» **Brief**
Every line from the one containing "If this micrograph" to the one containing "Q3. Use the" in the records below, both included, must be set down exactly, and no other line.

» **Source data**
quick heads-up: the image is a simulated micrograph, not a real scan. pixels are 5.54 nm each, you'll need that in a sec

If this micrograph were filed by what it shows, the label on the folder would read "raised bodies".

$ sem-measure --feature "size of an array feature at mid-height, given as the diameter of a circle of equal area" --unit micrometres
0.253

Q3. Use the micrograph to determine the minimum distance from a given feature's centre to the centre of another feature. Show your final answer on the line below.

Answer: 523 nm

» **Worked solution**
If this micrograph were filed by what it shows, the label on the folder would read "raised bodies".

$ sem-measure --feature "size of an array feature at mid-height, given as the diameter of a circle of equal area" --unit micrometres
0.253

Q3. Use the micrograph to determine the minimum distance from a given feature's centre to the centre of another feature. Show your final answer on the line below.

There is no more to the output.